» RECORDED INFORMATION
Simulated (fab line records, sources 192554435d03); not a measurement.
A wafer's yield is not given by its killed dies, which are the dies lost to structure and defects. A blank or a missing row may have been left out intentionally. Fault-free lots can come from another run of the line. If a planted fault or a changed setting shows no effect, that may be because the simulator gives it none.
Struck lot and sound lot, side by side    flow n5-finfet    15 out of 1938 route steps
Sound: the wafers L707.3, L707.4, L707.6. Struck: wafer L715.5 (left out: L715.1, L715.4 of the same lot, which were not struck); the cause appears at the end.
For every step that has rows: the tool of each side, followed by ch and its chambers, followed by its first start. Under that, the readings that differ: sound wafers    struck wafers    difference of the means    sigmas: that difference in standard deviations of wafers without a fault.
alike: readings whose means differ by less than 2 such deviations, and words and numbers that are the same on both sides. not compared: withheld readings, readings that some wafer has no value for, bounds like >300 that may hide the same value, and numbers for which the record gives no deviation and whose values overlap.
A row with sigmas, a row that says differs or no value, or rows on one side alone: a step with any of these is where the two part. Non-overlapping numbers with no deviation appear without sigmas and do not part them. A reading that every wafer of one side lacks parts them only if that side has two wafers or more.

» BRIEF
Write out all the records above again, exactly as they stand.

» RESPONSE
Simulated (fab line records, sources 192554435d03); not a measurement.
A wafer's yield is not given by its killed dies, which are the dies lost to structure and defects. A blank or a missing row may have been left out intentionally. Fault-free lots can come from another run of the line. If a planted fault or a changed setting shows no effect, that may be because the simulator gives it none.
Struck lot and sound lot, side by side    flow n5-finfet    15 out of 1938 route steps
Sound: the wafers L707.3, L707.4, L707.6. Struck: wafer L715.5 (left out: L715.1, L715.4 of the same lot, which were not struck); the cause appears at the end.
For every step that has rows: the tool of each side, followed by ch and its chambers, followed by its first start. Under that, the readings that differ: sound wafers    struck wafers    difference of the means    sigmas: that difference in standard deviations of wafers without a fault.
alike: readings whose means differ by less than 2 such deviations, and words and numbers that are the same on both sides. not compared: withheld readings, readings that some wafer has no value for, bounds like >300 that may hide the same value, and numbers for which the record gives no deviation and whose values overlap.
A row with sigmas, a row that says differs or no value, or rows on one side alone: a step with any of these is where the two part. Non-overlapping numbers with no deviation appear without sigmas and do not part them. A reading that every wafer of one side lacks parts them only if that side has two wafers or more.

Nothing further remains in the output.